→ Work order: Retyping the records exactly is the whole task.

**** Dataset ****
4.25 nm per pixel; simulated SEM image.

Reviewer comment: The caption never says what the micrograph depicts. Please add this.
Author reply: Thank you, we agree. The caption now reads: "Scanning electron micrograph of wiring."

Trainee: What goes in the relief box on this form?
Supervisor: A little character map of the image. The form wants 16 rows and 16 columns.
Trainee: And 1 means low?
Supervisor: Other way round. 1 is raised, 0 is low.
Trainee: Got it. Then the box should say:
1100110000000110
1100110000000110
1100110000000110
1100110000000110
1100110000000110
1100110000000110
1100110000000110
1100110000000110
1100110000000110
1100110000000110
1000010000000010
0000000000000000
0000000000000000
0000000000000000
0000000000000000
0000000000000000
****

→ Written response:
4.25 nm per pixel; simulated SEM image.

Reviewer comment: The caption never says what the micrograph depicts. Please add this.
Author reply: Thank you, we agree. The caption now reads: "Scanning electron micrograph of wiring."

Trainee: What goes in the relief box on this form?
Supervisor: A little character map of the image. The form wants 16 rows and 16 columns.
Trainee: And 1 means low?
Supervisor: Other way round. 1 is raised, 0 is low.
Trainee: Got it. Then the box should say:
1100110000000110
1100110000000110
1100110000000110
1100110000000110
1100110000000110
1100110000000110
1100110000000110
1100110000000110
1100110000000110
1100110000000110
1000010000000010
0000000000000000
0000000000000000
0000000000000000
0000000000000000
0000000000000000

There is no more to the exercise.